Quote the listing below word for word, stopping after the line that contains "note on all".

[SUPPLIED DATA Boundary: Start]
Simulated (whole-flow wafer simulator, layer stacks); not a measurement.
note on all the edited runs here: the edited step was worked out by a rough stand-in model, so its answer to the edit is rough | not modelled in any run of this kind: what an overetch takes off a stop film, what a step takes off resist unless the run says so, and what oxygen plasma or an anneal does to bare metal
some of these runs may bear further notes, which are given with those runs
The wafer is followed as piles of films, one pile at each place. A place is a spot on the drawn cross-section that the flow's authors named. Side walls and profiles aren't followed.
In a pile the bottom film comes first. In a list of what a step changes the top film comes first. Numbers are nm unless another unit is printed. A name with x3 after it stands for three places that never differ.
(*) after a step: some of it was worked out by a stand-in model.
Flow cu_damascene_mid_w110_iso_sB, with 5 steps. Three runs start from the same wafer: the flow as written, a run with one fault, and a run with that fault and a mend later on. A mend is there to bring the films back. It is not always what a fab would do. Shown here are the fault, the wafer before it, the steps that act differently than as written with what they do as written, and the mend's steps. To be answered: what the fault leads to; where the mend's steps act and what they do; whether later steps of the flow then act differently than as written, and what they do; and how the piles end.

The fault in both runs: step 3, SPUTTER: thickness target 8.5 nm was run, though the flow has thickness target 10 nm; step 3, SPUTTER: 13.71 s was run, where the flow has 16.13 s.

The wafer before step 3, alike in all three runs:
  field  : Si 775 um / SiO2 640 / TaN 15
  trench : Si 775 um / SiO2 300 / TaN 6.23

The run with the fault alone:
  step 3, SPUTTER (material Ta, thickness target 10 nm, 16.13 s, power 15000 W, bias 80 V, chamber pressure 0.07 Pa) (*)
[SUPPLIED DATA Boundary: End]

- [ANSWER BOX]:
Simulated (whole-flow wafer simulator, layer stacks); not a measurement.
note on all the edited runs here: the edited step was worked out by a rough stand-in model, so its answer to the edit is rough | not modelled in any run of this kind: what an overetch takes off a stop film, what a step takes off resist unless the run says so, and what oxygen plasma or an anneal does to bare metal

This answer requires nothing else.